[Data section]
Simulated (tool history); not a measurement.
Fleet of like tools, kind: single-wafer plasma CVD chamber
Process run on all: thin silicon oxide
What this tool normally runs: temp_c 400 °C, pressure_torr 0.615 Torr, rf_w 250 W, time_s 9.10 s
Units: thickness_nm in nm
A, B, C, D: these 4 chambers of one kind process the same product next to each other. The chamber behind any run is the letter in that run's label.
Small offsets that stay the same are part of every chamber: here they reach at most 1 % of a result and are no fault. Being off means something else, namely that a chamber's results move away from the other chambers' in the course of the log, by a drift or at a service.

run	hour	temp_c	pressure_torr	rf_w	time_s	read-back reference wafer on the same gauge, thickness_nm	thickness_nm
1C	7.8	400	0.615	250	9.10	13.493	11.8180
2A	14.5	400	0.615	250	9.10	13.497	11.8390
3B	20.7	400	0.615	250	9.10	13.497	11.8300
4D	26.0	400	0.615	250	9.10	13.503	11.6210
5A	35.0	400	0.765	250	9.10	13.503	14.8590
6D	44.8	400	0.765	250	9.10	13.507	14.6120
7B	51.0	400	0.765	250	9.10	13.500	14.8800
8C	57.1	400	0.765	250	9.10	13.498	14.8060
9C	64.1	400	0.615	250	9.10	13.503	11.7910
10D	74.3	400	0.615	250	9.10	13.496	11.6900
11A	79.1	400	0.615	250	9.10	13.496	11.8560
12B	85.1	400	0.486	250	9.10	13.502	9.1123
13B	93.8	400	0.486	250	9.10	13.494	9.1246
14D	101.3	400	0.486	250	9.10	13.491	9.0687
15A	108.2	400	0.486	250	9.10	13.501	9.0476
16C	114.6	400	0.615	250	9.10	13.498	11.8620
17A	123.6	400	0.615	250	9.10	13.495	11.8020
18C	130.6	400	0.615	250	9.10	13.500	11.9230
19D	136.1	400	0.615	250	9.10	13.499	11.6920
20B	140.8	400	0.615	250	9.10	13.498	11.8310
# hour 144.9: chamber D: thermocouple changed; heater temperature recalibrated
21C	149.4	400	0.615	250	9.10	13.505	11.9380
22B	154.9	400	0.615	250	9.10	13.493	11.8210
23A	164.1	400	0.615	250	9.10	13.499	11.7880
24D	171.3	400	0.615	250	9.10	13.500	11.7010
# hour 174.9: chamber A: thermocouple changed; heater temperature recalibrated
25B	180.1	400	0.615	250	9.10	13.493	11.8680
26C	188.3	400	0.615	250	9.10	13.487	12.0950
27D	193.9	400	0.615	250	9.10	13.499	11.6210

[Requirement]
Beginning at the line above that contains "A, B, C, D: these", return each line exactly through the line that contains "Small offsets that", and no others.

[Task response]
A, B, C, D: these 4 chambers of one kind process the same product next to each other. The chamber behind any run is the letter in that run's label.
Small offsets that stay the same are part of every chamber: here they reach at most 1 % of a result and are no fault. Being off means something else, namely that a chamber's results move away from the other chambers' in the course of the log, by a drift or at a service.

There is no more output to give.